- Raw data -
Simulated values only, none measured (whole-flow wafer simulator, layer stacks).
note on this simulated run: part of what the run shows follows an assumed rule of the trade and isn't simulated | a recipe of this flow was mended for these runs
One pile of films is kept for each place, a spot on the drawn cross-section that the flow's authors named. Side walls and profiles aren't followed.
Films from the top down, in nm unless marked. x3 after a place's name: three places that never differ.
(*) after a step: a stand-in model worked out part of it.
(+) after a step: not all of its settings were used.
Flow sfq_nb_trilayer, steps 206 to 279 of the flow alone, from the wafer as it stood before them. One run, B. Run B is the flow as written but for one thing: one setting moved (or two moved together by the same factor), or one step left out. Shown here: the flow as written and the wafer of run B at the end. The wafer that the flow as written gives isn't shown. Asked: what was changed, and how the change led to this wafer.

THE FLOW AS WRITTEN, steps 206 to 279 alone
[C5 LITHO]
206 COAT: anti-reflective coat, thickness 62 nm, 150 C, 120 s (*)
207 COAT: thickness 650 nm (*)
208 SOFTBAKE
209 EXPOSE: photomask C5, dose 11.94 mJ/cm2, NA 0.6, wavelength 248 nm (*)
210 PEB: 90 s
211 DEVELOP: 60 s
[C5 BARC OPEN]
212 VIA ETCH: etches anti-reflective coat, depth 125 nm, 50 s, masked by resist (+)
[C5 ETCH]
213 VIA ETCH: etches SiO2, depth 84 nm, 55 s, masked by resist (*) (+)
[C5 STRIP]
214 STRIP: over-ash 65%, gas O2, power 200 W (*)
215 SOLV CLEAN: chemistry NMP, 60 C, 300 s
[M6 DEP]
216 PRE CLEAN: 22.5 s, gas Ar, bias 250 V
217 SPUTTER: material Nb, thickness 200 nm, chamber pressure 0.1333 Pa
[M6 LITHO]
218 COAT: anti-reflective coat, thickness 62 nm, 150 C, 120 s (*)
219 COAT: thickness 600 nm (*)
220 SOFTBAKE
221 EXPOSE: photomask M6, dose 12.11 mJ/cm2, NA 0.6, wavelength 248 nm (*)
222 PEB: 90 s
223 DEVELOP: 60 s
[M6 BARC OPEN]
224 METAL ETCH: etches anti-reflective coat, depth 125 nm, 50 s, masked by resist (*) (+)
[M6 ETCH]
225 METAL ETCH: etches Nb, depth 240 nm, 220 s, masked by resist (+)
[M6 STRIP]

- Task item -
Could you retype exactly the lines from the first one of the records through the line containing "(+) after a", both included, and nothing more?

- Task result -
Simulated values only, none measured (whole-flow wafer simulator, layer stacks).
note on this simulated run: part of what the run shows follows an assumed rule of the trade and isn't simulated | a recipe of this flow was mended for these runs
One pile of films is kept for each place, a spot on the drawn cross-section that the flow's authors named. Side walls and profiles aren't followed.
Films from the top down, in nm unless marked. x3 after a place's name: three places that never differ.
(*) after a step: a stand-in model worked out part of it.
(+) after a step: not all of its settings were used.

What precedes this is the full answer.